• • • • •

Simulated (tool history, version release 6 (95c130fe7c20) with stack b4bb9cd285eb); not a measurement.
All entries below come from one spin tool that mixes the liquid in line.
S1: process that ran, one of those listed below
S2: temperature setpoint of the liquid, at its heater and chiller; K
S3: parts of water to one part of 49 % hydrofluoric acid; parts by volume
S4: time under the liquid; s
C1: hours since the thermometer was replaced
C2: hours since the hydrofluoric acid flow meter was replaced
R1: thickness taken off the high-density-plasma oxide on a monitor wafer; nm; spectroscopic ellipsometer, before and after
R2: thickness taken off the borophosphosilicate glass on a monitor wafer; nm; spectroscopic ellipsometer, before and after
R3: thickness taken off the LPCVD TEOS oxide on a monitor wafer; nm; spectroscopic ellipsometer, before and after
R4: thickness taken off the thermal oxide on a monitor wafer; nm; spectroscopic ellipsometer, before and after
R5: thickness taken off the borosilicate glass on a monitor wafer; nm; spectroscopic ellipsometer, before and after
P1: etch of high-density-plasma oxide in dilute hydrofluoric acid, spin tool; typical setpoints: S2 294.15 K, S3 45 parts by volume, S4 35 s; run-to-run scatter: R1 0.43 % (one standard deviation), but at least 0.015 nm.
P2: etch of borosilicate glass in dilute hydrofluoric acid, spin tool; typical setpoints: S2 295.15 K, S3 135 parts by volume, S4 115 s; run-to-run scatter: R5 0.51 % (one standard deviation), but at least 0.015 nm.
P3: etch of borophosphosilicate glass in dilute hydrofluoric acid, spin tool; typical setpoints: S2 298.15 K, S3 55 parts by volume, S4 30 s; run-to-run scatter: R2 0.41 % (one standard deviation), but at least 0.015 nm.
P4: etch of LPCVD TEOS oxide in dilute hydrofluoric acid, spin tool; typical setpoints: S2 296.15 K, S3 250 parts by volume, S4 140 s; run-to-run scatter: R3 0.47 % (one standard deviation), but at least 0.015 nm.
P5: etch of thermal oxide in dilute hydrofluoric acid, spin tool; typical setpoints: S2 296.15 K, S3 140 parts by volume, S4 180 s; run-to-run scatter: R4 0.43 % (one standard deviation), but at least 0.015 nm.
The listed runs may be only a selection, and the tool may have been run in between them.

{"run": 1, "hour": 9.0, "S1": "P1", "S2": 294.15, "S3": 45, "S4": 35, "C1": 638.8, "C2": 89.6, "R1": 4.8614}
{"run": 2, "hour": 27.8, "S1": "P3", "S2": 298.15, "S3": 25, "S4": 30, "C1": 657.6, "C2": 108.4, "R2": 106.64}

• • • • •

What is needed is an exact copy of the lines above, from the one containing "S2: temperature setpoint" through the one containing "C2: hours since", with nothing added.

# Response area
S2: temperature setpoint of the liquid, at its heater and chiller; K
S3: parts of water to one part of 49 % hydrofluoric acid; parts by volume
S4: time under the liquid; s
C1: hours since the thermometer was replaced
C2: hours since the hydrofluoric acid flow meter was replaced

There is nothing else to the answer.